▸ **REQUIREMENT**:
Please repeat exactly the lines below from the one containing "A step followed" down to the one containing "field, field__w1, field__w2, field__w3", both included, and nothing else.

▸ **GIVEN DATA**:
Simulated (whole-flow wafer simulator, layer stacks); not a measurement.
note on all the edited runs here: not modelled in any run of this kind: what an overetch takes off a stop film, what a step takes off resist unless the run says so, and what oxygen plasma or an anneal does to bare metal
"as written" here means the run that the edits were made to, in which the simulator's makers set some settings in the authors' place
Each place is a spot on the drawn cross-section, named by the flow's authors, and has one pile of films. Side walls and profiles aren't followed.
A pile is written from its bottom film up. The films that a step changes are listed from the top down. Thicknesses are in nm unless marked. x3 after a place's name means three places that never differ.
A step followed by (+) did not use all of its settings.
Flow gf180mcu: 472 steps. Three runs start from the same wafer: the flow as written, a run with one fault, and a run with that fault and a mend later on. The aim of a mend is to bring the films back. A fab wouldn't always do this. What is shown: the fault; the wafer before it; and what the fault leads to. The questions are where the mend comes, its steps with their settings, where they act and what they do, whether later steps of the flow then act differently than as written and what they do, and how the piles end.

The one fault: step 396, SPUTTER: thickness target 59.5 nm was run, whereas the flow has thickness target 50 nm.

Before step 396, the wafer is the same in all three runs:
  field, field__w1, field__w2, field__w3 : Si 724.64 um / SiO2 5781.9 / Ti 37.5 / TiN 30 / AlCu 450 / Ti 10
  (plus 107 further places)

▸ **TASK RESPONSE**:
A step followed by (+) did not use all of its settings.
Flow gf180mcu: 472 steps. Three runs start from the same wafer: the flow as written, a run with one fault, and a run with that fault and a mend later on. The aim of a mend is to bring the films back. A fab wouldn't always do this. What is shown: the fault; the wafer before it; and what the fault leads to. The questions are where the mend comes, its steps with their settings, where they act and what they do, whether later steps of the flow then act differently than as written and what they do, and how the piles end.

The one fault: step 396, SPUTTER: thickness target 59.5 nm was run, whereas the flow has thickness target 50 nm.

Before step 396, the wafer is the same in all three runs:
  field, field__w1, field__w2, field__w3 : Si 724.64 um / SiO2 5781.9 / Ti 37.5 / TiN 30 / AlCu 450 / Ti 10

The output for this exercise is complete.